## BRIEF
From the top of the records below, return each line exactly, ending with the line that contains "L313 | day 30 08:08 | prober-01 | 667 670 669".

───── ENTRIES SUPPLIED

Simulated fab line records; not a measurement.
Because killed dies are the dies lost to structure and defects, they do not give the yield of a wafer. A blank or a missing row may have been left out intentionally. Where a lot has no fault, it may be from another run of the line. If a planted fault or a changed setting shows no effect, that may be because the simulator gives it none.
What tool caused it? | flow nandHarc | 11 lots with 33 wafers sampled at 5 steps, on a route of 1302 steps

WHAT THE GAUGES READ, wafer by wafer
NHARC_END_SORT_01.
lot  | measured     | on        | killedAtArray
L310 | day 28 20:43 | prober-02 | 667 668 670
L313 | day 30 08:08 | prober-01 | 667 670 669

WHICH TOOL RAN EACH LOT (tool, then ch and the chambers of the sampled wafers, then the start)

──────────

## ANSWER SPACE
Simulated fab line records; not a measurement.
Because killed dies are the dies lost to structure and defects, they do not give the yield of a wafer. A blank or a missing row may have been left out intentionally. Where a lot has no fault, it may be from another run of the line. If a planted fault or a changed setting shows no effect, that may be because the simulator gives it none.
What tool caused it? | flow nandHarc | 11 lots with 33 wafers sampled at 5 steps, on a route of 1302 steps

WHAT THE GAUGES READ, wafer by wafer
NHARC_END_SORT_01.
lot  | measured     | on        | killedAtArray
L310 | day 28 20:43 | prober-02 | 667 668 670
L313 | day 30 08:08 | prober-01 | 667 670 669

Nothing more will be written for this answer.